ACTION ITEM → The records must be returned word for word.

##### DATA EXCERPTS #####

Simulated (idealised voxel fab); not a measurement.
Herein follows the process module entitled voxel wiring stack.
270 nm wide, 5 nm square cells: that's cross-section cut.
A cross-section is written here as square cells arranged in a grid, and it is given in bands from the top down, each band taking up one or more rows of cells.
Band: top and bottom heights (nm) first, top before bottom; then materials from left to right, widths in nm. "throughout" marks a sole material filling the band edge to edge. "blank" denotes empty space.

#####

EXERCISE RESPONSE →
Simulated (idealised voxel fab); not a measurement.
Herein follows the process module entitled voxel wiring stack.
270 nm wide, 5 nm square cells: that's cross-section cut.
A cross-section is written here as square cells arranged in a grid, and it is given in bands from the top down, each band taking up one or more rows of cells.
Band: top and bottom heights (nm) first, top before bottom; then materials from left to right, widths in nm. "throughout" marks a sole material filling the band edge to edge. "blank" denotes empty space.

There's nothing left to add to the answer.